▶

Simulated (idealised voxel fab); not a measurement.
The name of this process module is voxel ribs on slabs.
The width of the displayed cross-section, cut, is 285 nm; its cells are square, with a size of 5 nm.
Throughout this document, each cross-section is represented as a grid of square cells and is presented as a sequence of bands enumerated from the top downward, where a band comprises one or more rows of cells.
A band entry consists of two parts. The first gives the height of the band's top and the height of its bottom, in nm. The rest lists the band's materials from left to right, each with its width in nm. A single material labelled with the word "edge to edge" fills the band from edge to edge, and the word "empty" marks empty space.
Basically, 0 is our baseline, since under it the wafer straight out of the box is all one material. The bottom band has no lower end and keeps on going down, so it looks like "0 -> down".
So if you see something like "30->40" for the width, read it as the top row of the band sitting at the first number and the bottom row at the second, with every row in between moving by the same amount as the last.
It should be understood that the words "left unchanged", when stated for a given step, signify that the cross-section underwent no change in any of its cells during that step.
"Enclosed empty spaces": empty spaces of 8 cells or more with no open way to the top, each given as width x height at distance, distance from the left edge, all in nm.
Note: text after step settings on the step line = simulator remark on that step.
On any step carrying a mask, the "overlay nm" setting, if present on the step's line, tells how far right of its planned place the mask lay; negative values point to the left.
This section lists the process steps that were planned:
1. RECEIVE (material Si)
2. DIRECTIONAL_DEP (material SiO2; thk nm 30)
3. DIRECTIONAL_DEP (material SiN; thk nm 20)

◀

■ Work instruction ■
Only the lines from the first line of the records through the one containing "Throughout this document, each" should be reproduced, exactly, with both of them included.

■ Result ■
Simulated (idealised voxel fab); not a measurement.
The name of this process module is voxel ribs on slabs.
The width of the displayed cross-section, cut, is 285 nm; its cells are square, with a size of 5 nm.
Throughout this document, each cross-section is represented as a grid of square cells and is presented as a sequence of bands enumerated from the top downward, where a band comprises one or more rows of cells.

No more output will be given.